━━━━━━━━━━
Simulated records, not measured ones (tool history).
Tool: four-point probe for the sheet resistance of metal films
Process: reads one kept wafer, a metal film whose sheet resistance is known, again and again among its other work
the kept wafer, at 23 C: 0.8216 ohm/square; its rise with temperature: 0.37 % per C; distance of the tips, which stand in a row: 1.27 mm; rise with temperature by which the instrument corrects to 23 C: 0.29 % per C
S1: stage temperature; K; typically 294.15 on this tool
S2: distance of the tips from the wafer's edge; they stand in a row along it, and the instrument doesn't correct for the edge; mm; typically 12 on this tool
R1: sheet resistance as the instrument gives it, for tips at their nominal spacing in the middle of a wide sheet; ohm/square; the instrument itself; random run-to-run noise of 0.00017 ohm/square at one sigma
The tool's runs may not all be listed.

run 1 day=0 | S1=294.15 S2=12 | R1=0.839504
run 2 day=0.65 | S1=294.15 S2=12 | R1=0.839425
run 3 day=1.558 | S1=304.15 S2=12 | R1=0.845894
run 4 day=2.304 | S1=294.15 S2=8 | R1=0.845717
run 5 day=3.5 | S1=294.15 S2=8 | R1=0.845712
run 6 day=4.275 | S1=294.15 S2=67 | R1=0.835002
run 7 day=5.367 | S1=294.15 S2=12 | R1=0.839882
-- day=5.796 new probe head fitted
━━━━━━━━━━

**Brief**
Quote the listing in full, please, keeping every line exact.

**Solution**
Simulated records, not measured ones (tool history).
Tool: four-point probe for the sheet resistance of metal films
Process: reads one kept wafer, a metal film whose sheet resistance is known, again and again among its other work
the kept wafer, at 23 C: 0.8216 ohm/square; its rise with temperature: 0.37 % per C; distance of the tips, which stand in a row: 1.27 mm; rise with temperature by which the instrument corrects to 23 C: 0.29 % per C
S1: stage temperature; K; typically 294.15 on this tool
S2: distance of the tips from the wafer's edge; they stand in a row along it, and the instrument doesn't correct for the edge; mm; typically 12 on this tool
R1: sheet resistance as the instrument gives it, for tips at their nominal spacing in the middle of a wide sheet; ohm/square; the instrument itself; random run-to-run noise of 0.00017 ohm/square at one sigma
The tool's runs may not all be listed.

run 1 day=0 | S1=294.15 S2=12 | R1=0.839504
run 2 day=0.65 | S1=294.15 S2=12 | R1=0.839425
run 3 day=1.558 | S1=304.15 S2=12 | R1=0.845894
run 4 day=2.304 | S1=294.15 S2=8 | R1=0.845717
run 5 day=3.5 | S1=294.15 S2=8 | R1=0.845712
run 6 day=4.275 | S1=294.15 S2=67 | R1=0.835002
run 7 day=5.367 | S1=294.15 S2=12 | R1=0.839882
-- day=5.796 new probe head fitted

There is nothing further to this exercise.